Every line below needs to be returned exactly as written.

SUPPLIED RECORDS —

################

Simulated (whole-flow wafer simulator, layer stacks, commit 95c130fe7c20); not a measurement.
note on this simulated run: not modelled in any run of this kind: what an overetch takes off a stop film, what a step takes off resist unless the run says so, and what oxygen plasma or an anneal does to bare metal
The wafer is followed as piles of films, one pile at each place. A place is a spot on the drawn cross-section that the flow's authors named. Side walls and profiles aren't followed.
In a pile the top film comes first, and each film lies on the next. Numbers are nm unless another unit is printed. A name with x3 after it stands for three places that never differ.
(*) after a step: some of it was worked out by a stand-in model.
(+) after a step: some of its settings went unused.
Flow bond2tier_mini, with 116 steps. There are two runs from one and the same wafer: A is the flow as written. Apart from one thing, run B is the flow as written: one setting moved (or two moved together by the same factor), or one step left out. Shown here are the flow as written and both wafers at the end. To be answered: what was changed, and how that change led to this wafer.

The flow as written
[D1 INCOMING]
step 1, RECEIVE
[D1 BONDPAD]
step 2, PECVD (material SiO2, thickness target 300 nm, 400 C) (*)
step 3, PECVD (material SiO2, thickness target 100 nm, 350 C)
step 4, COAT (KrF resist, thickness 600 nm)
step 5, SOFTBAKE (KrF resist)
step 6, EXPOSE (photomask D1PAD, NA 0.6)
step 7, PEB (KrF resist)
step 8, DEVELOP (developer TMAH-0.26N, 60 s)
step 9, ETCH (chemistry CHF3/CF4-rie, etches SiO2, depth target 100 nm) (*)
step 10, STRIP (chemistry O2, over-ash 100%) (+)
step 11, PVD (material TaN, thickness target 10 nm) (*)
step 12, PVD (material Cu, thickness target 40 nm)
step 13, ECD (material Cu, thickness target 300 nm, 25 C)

################

EXERCISE SOLUTION —
Simulated (whole-flow wafer simulator, layer stacks, commit 95c130fe7c20); not a measurement.
note on this simulated run: not modelled in any run of this kind: what an overetch takes off a stop film, what a step takes off resist unless the run says so, and what oxygen plasma or an anneal does to bare metal
The wafer is followed as piles of films, one pile at each place. A place is a spot on the drawn cross-section that the flow's authors named. Side walls and profiles aren't followed.
In a pile the top film comes first, and each film lies on the next. Numbers are nm unless another unit is printed. A name with x3 after it stands for three places that never differ.
(*) after a step: some of it was worked out by a stand-in model.
(+) after a step: some of its settings went unused.
Flow bond2tier_mini, with 116 steps. There are two runs from one and the same wafer: A is the flow as written. Apart from one thing, run B is the flow as written: one setting moved (or two moved together by the same factor), or one step left out. Shown here are the flow as written and both wafers at the end. To be answered: what was changed, and how that change led to this wafer.

The flow as written
[D1 INCOMING]
step 1, RECEIVE
[D1 BONDPAD]
step 2, PECVD (material SiO2, thickness target 300 nm, 400 C) (*)
step 3, PECVD (material SiO2, thickness target 100 nm, 350 C)
step 4, COAT (KrF resist, thickness 600 nm)
step 5, SOFTBAKE (KrF resist)
step 6, EXPOSE (photomask D1PAD, NA 0.6)
step 7, PEB (KrF resist)
step 8, DEVELOP (developer TMAH-0.26N, 60 s)
step 9, ETCH (chemistry CHF3/CF4-rie, etches SiO2, depth target 100 nm) (*)
step 10, STRIP (chemistry O2, over-ash 100%) (+)
step 11, PVD (material TaN, thickness target 10 nm) (*)
step 12, PVD (material Cu, thickness target 40 nm)
step 13, ECD (material Cu, thickness target 300 nm, 25 C)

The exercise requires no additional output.